§ WORK INSTRUCTION
Each line of the listing below should be restated word for word.

******
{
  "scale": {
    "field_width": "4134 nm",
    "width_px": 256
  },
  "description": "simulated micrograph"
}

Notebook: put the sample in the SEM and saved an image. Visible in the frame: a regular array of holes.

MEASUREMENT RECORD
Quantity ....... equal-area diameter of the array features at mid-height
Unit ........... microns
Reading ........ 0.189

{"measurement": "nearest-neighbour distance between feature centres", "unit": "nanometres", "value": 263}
******

§ YOUR SOLUTION
{
  "scale": {
    "field_width": "4134 nm",
    "width_px": 256
  },
  "description": "simulated micrograph"
}

Notebook: put the sample in the SEM and saved an image. Visible in the frame: a regular array of holes.

MEASUREMENT RECORD
Quantity ....... equal-area diameter of the array features at mid-height
Unit ........... microns
Reading ........ 0.189

{"measurement": "nearest-neighbour distance between feature centres", "unit": "nanometres", "value": 263}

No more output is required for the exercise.